_ASSIGNMENT_:
From the first line to the last, give the listing again exactly.

_PROVIDED MATERIAL_:
[Start of Attachment]

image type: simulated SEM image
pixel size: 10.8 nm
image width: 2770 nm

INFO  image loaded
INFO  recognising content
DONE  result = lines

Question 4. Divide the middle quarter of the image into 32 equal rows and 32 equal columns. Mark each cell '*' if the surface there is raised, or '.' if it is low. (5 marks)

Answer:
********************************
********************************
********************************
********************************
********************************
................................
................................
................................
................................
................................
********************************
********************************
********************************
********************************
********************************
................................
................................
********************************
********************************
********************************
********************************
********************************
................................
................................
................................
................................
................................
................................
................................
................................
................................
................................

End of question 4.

[End of Attachment]

_TASK OUTPUT_:
image type: simulated SEM image
pixel size: 10.8 nm
image width: 2770 nm

INFO  image loaded
INFO  recognising content
DONE  result = lines

Question 4. Divide the middle quarter of the image into 32 equal rows and 32 equal columns. Mark each cell '*' if the surface there is raised, or '.' if it is low. (5 marks)

Answer:
********************************
********************************
********************************
********************************
********************************
................................
................................
................................
................................
................................
********************************
********************************
********************************
********************************
********************************
................................
................................
********************************
********************************
********************************
********************************
********************************
................................
................................
................................
................................
................................
................................
................................
................................
................................
................................

End of question 4.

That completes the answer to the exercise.